REQUIRED ACTION - All records are to be printed exactly as they appear.

ENTRIES PROVIDED -
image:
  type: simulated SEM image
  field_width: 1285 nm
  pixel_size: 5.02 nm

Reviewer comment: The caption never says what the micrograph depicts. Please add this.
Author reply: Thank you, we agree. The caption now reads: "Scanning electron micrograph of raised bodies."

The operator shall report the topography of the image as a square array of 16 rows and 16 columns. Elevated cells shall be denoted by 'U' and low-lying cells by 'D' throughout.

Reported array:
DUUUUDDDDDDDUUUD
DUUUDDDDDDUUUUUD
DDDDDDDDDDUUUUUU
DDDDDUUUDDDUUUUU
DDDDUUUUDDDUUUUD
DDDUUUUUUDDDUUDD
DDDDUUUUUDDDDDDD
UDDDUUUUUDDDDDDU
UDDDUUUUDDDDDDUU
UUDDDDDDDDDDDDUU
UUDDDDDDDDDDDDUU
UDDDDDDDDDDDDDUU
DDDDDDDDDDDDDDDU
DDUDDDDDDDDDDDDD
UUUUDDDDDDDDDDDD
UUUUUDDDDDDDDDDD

TASK ANSWER -
image:
  type: simulated SEM image
  field_width: 1285 nm
  pixel_size: 5.02 nm

Reviewer comment: The caption never says what the micrograph depicts. Please add this.
Author reply: Thank you, we agree. The caption now reads: "Scanning electron micrograph of raised bodies."

The operator shall report the topography of the image as a square array of 16 rows and 16 columns. Elevated cells shall be denoted by 'U' and low-lying cells by 'D' throughout.

Reported array:
DUUUUDDDDDDDUUUD
DUUUDDDDDDUUUUUD
DDDDDDDDDDUUUUUU
DDDDDUUUDDDUUUUU
DDDDUUUUDDDUUUUD
DDDUUUUUUDDDUUDD
DDDDUUUUUDDDDDDD
UDDDUUUUUDDDDDDU
UDDDUUUUDDDDDDUU
UUDDDDDDDDDDDDUU
UUDDDDDDDDDDDDUU
UDDDDDDDDDDDDDUU
DDDDDDDDDDDDDDDU
DDUDDDDDDDDDDDDD
UUUUDDDDDDDDDDDD
UUUUUDDDDDDDDDDD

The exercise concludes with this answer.